§ Work task: Set down the entries once more, exactly as they are written.

§ Recorded data:
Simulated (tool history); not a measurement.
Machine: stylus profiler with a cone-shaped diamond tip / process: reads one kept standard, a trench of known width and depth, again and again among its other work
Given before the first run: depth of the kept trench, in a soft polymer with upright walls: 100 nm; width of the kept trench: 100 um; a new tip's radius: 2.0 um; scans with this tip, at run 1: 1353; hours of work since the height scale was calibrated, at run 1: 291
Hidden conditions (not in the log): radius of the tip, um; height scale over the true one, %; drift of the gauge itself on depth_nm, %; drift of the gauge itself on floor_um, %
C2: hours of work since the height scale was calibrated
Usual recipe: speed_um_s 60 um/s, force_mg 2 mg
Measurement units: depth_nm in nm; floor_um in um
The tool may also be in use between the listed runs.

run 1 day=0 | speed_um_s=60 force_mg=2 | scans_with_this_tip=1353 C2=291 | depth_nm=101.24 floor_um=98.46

§ Exercise solution:
Simulated (tool history); not a measurement.
Machine: stylus profiler with a cone-shaped diamond tip / process: reads one kept standard, a trench of known width and depth, again and again among its other work
Given before the first run: depth of the kept trench, in a soft polymer with upright walls: 100 nm; width of the kept trench: 100 um; a new tip's radius: 2.0 um; scans with this tip, at run 1: 1353; hours of work since the height scale was calibrated, at run 1: 291
Hidden conditions (not in the log): radius of the tip, um; height scale over the true one, %; drift of the gauge itself on depth_nm, %; drift of the gauge itself on floor_um, %
C2: hours of work since the height scale was calibrated
Usual recipe: speed_um_s 60 um/s, force_mg 2 mg
Measurement units: depth_nm in nm; floor_um in um
The tool may also be in use between the listed runs.

run 1 day=0 | speed_um_s=60 force_mg=2 | scans_with_this_tip=1353 C2=291 | depth_nm=101.24 floor_um=98.46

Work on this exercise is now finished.